■ Data records ■
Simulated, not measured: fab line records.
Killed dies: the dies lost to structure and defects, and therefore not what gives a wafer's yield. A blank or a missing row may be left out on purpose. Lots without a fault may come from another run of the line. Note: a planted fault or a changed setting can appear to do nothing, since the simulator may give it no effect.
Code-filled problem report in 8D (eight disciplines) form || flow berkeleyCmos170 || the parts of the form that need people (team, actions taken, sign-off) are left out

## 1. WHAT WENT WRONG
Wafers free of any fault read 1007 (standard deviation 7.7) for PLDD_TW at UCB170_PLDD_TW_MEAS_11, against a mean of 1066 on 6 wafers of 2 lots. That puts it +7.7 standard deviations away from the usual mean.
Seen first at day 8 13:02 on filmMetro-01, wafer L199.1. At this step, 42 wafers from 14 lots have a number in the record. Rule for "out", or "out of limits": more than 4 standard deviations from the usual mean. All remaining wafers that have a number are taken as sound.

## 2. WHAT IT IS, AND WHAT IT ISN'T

■ Requirement ■
Your answer must consist of every line above, reproduced exactly.

■ Task response ■
Simulated, not measured: fab line records.
Killed dies: the dies lost to structure and defects, and therefore not what gives a wafer's yield. A blank or a missing row may be left out on purpose. Lots without a fault may come from another run of the line. Note: a planted fault or a changed setting can appear to do nothing, since the simulator may give it no effect.
Code-filled problem report in 8D (eight disciplines) form || flow berkeleyCmos170 || the parts of the form that need people (team, actions taken, sign-off) are left out

## 1. WHAT WENT WRONG
Wafers free of any fault read 1007 (standard deviation 7.7) for PLDD_TW at UCB170_PLDD_TW_MEAS_11, against a mean of 1066 on 6 wafers of 2 lots. That puts it +7.7 standard deviations away from the usual mean.
Seen first at day 8 13:02 on filmMetro-01, wafer L199.1. At this step, 42 wafers from 14 lots have a number in the record. Rule for "out", or "out of limits": more than 4 standard deviations from the usual mean. All remaining wafers that have a number are taken as sound.

## 2. WHAT IT IS, AND WHAT IT ISN'T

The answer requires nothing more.